WORK TASK:
Go from the first line below to the one with "Once the image" and print each line exactly.

PROVIDED DATA:
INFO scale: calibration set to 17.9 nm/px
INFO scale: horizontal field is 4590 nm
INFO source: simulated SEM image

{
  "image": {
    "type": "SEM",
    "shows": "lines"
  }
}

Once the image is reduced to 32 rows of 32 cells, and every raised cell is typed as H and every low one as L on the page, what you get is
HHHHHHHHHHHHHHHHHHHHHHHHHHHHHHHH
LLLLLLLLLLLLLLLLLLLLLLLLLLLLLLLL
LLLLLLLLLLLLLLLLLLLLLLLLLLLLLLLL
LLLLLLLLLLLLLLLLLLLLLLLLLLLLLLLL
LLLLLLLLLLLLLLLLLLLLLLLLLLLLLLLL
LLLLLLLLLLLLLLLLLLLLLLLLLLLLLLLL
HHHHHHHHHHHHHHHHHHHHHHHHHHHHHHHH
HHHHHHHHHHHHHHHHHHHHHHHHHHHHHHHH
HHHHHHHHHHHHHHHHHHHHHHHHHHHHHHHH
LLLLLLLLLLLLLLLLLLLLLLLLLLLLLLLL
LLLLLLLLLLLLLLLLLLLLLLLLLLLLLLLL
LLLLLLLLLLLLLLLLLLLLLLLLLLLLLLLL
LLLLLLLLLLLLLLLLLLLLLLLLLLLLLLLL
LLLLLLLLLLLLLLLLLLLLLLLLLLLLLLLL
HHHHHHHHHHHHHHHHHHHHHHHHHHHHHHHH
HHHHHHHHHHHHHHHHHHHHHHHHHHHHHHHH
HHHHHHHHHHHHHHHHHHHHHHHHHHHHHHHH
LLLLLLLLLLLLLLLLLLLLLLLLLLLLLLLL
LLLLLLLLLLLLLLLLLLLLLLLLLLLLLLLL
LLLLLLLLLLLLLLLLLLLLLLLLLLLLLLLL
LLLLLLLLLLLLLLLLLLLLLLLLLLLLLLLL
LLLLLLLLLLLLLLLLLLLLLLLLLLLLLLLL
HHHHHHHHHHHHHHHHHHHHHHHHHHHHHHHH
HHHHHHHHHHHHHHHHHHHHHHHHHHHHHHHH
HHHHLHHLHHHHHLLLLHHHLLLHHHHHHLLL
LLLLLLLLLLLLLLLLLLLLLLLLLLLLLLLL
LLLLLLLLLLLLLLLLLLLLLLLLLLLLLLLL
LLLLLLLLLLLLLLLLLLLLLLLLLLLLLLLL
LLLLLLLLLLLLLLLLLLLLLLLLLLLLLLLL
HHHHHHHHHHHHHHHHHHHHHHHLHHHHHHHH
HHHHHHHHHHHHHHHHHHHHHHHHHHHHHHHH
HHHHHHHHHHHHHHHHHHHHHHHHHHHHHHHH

SOLUTION:
INFO scale: calibration set to 17.9 nm/px
INFO scale: horizontal field is 4590 nm
INFO source: simulated SEM image

{
  "image": {
    "type": "SEM",
    "shows": "lines"
  }
}

Once the image is reduced to 32 rows of 32 cells, and every raised cell is typed as H and every low one as L on the page, what you get is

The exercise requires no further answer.